● ACTIVITY: Output nothing but the lines from the first line of the entries to the line with "start_h: hours from", inclusive, exactly as they read.

[ENTRIES PROVIDED Boundary: Start]

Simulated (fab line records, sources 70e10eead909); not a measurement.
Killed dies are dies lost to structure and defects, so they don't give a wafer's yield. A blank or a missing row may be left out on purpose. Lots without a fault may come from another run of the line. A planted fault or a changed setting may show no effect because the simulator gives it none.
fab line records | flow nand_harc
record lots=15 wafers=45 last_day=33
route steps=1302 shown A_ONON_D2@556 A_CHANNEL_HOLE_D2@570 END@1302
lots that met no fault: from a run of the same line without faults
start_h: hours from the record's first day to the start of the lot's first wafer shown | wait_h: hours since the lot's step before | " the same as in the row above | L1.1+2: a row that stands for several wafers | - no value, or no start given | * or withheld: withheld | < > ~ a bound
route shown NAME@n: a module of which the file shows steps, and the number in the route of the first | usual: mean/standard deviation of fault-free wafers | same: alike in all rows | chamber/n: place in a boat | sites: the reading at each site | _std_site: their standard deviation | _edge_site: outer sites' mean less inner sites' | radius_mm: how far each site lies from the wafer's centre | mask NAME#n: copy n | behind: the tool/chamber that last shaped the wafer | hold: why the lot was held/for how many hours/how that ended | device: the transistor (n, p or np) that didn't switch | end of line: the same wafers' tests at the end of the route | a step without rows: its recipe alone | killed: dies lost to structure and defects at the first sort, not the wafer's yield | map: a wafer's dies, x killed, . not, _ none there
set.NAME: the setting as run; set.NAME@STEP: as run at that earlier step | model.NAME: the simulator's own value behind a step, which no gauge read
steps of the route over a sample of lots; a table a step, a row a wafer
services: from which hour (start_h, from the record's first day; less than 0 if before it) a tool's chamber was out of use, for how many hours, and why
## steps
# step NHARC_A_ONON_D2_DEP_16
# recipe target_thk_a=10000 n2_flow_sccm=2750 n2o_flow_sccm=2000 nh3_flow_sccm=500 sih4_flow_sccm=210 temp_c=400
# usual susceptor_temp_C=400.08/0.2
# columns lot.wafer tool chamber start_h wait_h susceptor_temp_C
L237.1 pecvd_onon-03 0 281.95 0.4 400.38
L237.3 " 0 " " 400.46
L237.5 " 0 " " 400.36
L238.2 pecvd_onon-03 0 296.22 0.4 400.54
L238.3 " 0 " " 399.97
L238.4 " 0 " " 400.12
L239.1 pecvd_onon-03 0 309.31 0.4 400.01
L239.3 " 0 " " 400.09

[ENTRIES PROVIDED Boundary: End]

● YOUR RESPONSE:
Simulated (fab line records, sources 70e10eead909); not a measurement.
Killed dies are dies lost to structure and defects, so they don't give a wafer's yield. A blank or a missing row may be left out on purpose. Lots without a fault may come from another run of the line. A planted fault or a changed setting may show no effect because the simulator gives it none.
fab line records | flow nand_harc
record lots=15 wafers=45 last_day=33
route steps=1302 shown A_ONON_D2@556 A_CHANNEL_HOLE_D2@570 END@1302
lots that met no fault: from a run of the same line without faults
start_h: hours from the record's first day to the start of the lot's first wafer shown | wait_h: hours since the lot's step before | " the same as in the row above | L1.1+2: a row that stands for several wafers | - no value, or no start given | * or withheld: withheld | < > ~ a bound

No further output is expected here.